### The data
== Segment start ==

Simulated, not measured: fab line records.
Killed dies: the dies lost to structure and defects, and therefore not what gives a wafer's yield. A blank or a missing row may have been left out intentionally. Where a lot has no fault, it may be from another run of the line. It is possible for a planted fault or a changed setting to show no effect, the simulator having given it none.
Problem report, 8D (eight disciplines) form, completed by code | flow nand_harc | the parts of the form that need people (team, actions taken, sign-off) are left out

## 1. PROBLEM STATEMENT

== Segment end ==

### Assigned task
With nothing left out, copy the data above exactly.

### Response box
Simulated, not measured: fab line records.
Killed dies: the dies lost to structure and defects, and therefore not what gives a wafer's yield. A blank or a missing row may have been left out intentionally. Where a lot has no fault, it may be from another run of the line. It is possible for a planted fault or a changed setting to show no effect, the simulator having given it none.
Problem report, 8D (eight disciplines) form, completed by code | flow nand_harc | the parts of the form that need people (team, actions taken, sign-off) are left out

## 1. PROBLEM STATEMENT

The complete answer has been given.